§ **REQUIRED ACTION**
Send back the whole listing untouched.

§ **EXTRACTED MATERIAL**
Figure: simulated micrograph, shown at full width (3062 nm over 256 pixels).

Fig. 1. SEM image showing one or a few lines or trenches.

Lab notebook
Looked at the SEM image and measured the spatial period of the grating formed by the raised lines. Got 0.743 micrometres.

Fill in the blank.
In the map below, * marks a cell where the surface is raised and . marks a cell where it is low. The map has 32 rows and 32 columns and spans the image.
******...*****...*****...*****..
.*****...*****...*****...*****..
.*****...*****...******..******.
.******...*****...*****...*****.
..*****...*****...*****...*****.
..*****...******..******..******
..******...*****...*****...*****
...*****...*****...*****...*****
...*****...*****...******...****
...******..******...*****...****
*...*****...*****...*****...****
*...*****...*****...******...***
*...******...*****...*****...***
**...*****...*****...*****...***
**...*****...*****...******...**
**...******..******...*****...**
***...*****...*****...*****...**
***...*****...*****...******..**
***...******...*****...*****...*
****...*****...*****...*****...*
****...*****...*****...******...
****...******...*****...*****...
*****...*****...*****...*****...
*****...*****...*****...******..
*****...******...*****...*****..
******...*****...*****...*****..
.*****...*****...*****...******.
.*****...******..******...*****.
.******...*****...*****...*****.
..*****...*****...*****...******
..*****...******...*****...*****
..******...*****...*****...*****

§ **TASK ANSWER**
Figure: simulated micrograph, shown at full width (3062 nm over 256 pixels).

Fig. 1. SEM image showing one or a few lines or trenches.

Lab notebook
Looked at the SEM image and measured the spatial period of the grating formed by the raised lines. Got 0.743 micrometres.

Fill in the blank.
In the map below, * marks a cell where the surface is raised and . marks a cell where it is low. The map has 32 rows and 32 columns and spans the image.
******...*****...*****...*****..
.*****...*****...*****...*****..
.*****...*****...******..******.
.******...*****...*****...*****.
..*****...*****...*****...*****.
..*****...******..******..******
..******...*****...*****...*****
...*****...*****...*****...*****
...*****...*****...******...****
...******..******...*****...****
*...*****...*****...*****...****
*...*****...*****...******...***
*...******...*****...*****...***
**...*****...*****...*****...***
**...*****...*****...******...**
**...******..******...*****...**
***...*****...*****...*****...**
***...*****...*****...******..**
***...******...*****...*****...*
****...*****...*****...*****...*
****...*****...*****...******...
****...******...*****...*****...
*****...*****...*****...*****...
*****...*****...*****...******..
*****...******...*****...*****..
******...*****...*****...*****..
.*****...*****...*****...******.
.*****...******..******...*****.
.******...*****...*****...*****.
..*****...*****...*****...******
..*****...******...*****...*****
..******...*****...*****...*****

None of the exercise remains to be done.